Extracted data:
══════════
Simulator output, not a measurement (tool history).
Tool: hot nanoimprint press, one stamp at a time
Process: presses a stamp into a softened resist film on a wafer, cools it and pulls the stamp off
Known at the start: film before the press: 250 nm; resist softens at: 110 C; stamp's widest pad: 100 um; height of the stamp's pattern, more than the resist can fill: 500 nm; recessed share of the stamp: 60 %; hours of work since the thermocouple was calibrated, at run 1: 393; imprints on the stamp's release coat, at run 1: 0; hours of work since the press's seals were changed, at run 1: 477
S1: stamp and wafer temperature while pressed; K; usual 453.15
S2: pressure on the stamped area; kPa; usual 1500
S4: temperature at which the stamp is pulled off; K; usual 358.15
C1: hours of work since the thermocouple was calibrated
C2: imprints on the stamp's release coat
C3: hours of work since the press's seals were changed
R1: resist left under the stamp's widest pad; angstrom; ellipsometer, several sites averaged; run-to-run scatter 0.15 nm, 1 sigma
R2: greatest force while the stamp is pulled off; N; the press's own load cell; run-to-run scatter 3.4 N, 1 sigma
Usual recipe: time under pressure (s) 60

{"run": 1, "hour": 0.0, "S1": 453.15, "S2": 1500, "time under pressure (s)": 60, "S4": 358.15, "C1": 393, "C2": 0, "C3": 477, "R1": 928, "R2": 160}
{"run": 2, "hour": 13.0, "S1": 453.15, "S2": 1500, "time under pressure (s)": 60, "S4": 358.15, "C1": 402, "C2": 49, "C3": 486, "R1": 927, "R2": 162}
══════════

Exercise:
Output the entries above exactly, please, with nothing dropped.

Your solution:
Simulator output, not a measurement (tool history).
Tool: hot nanoimprint press, one stamp at a time
Process: presses a stamp into a softened resist film on a wafer, cools it and pulls the stamp off
Known at the start: film before the press: 250 nm; resist softens at: 110 C; stamp's widest pad: 100 um; height of the stamp's pattern, more than the resist can fill: 500 nm; recessed share of the stamp: 60 %; hours of work since the thermocouple was calibrated, at run 1: 393; imprints on the stamp's release coat, at run 1: 0; hours of work since the press's seals were changed, at run 1: 477
S1: stamp and wafer temperature while pressed; K; usual 453.15
S2: pressure on the stamped area; kPa; usual 1500
S4: temperature at which the stamp is pulled off; K; usual 358.15
C1: hours of work since the thermocouple was calibrated
C2: imprints on the stamp's release coat
C3: hours of work since the press's seals were changed
R1: resist left under the stamp's widest pad; angstrom; ellipsometer, several sites averaged; run-to-run scatter 0.15 nm, 1 sigma
R2: greatest force while the stamp is pulled off; N; the press's own load cell; run-to-run scatter 3.4 N, 1 sigma
Usual recipe: time under pressure (s) 60

{"run": 1, "hour": 0.0, "S1": 453.15, "S2": 1500, "time under pressure (s)": 60, "S4": 358.15, "C1": 393, "C2": 0, "C3": 477, "R1": 928, "R2": 160}
{"run": 2, "hour": 13.0, "S1": 453.15, "S2": 1500, "time under pressure (s)": 60, "S4": 358.15, "C1": 402, "C2": 49, "C3": 486, "R1": 927, "R2": 162}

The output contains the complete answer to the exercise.